━━ SOURCE DATA

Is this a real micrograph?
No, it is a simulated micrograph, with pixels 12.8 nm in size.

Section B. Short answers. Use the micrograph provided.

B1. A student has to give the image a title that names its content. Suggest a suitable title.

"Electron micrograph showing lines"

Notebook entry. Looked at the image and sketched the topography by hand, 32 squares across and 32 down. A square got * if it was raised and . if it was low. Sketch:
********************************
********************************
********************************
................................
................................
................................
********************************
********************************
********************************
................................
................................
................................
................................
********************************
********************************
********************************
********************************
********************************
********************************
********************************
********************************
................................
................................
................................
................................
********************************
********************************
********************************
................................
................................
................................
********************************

━━━━

- REQUIRED ACTION
Would you please repeat the whole listing exactly as it is?

- WORKED SOLUTION
Is this a real micrograph?
No, it is a simulated micrograph, with pixels 12.8 nm in size.

Section B. Short answers. Use the micrograph provided.

B1. A student has to give the image a title that names its content. Suggest a suitable title.

"Electron micrograph showing lines"

Notebook entry. Looked at the image and sketched the topography by hand, 32 squares across and 32 down. A square got * if it was raised and . if it was low. Sketch:
********************************
********************************
********************************
................................
................................
................................
********************************
********************************
********************************
................................
................................
................................
................................
********************************
********************************
********************************
********************************
********************************
********************************
********************************
********************************
................................
................................
................................
................................
********************************
********************************
********************************
................................
................................
................................
********************************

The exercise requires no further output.